_ACTION ITEM:_
Below is a listing; copy all of it exactly.

_LISTED ENTRIES:_
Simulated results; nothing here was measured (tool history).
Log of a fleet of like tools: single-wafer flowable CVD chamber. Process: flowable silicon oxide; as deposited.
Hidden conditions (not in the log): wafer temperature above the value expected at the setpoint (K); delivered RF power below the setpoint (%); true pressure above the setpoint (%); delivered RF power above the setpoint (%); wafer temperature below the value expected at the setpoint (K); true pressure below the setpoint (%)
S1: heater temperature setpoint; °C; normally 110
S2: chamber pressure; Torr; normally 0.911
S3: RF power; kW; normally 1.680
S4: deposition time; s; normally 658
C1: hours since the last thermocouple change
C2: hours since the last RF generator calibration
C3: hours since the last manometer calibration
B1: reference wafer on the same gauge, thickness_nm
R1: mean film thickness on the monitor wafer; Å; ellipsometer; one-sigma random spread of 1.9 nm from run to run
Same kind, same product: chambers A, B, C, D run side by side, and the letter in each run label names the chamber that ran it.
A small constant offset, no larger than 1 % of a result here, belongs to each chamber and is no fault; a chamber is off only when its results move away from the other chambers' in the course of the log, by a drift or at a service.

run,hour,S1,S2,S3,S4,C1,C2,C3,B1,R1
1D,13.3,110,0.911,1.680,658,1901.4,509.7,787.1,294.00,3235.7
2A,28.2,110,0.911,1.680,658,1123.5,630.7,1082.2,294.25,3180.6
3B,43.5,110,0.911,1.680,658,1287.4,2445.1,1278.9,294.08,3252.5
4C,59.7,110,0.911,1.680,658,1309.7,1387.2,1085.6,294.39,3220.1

_EXPECTED ANSWER:_
Simulated results; nothing here was measured (tool history).
Log of a fleet of like tools: single-wafer flowable CVD chamber. Process: flowable silicon oxide; as deposited.
Hidden conditions (not in the log): wafer temperature above the value expected at the setpoint (K); delivered RF power below the setpoint (%); true pressure above the setpoint (%); delivered RF power above the setpoint (%); wafer temperature below the value expected at the setpoint (K); true pressure below the setpoint (%)
S1: heater temperature setpoint; °C; normally 110
S2: chamber pressure; Torr; normally 0.911
S3: RF power; kW; normally 1.680
S4: deposition time; s; normally 658
C1: hours since the last thermocouple change
C2: hours since the last RF generator calibration
C3: hours since the last manometer calibration
B1: reference wafer on the same gauge, thickness_nm
R1: mean film thickness on the monitor wafer; Å; ellipsometer; one-sigma random spread of 1.9 nm from run to run
Same kind, same product: chambers A, B, C, D run side by side, and the letter in each run label names the chamber that ran it.
A small constant offset, no larger than 1 % of a result here, belongs to each chamber and is no fault; a chamber is off only when its results move away from the other chambers' in the course of the log, by a drift or at a service.

run,hour,S1,S2,S3,S4,C1,C2,C3,B1,R1
1D,13.3,110,0.911,1.680,658,1901.4,509.7,787.1,294.00,3235.7
2A,28.2,110,0.911,1.680,658,1123.5,630.7,1082.2,294.25,3180.6
3B,43.5,110,0.911,1.680,658,1287.4,2445.1,1278.9,294.08,3252.5
4C,59.7,110,0.911,1.680,658,1309.7,1387.2,1085.6,294.39,3220.1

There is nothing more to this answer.